#### [Data for analysis]

########

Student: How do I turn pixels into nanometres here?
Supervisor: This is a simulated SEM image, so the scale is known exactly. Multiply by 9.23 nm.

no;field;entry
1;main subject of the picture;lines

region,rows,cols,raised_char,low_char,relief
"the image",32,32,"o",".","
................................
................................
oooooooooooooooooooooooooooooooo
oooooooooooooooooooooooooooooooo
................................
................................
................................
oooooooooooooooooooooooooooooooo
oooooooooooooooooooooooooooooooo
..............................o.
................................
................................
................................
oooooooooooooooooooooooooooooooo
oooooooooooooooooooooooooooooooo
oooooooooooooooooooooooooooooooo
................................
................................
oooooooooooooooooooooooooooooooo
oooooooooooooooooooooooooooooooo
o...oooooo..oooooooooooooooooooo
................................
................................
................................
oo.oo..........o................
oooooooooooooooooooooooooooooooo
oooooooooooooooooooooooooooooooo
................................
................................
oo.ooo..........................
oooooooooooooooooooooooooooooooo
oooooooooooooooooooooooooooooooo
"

########

#### [Work order]
The expected output is the exact run of lines from the start of the entries through the line with "region,rows,cols,raised_char,low_char,relief", inclusive.

#### [Exercise output]
Student: How do I turn pixels into nanometres here?
Supervisor: This is a simulated SEM image, so the scale is known exactly. Multiply by 9.23 nm.

no;field;entry
1;main subject of the picture;lines

region,rows,cols,raised_char,low_char,relief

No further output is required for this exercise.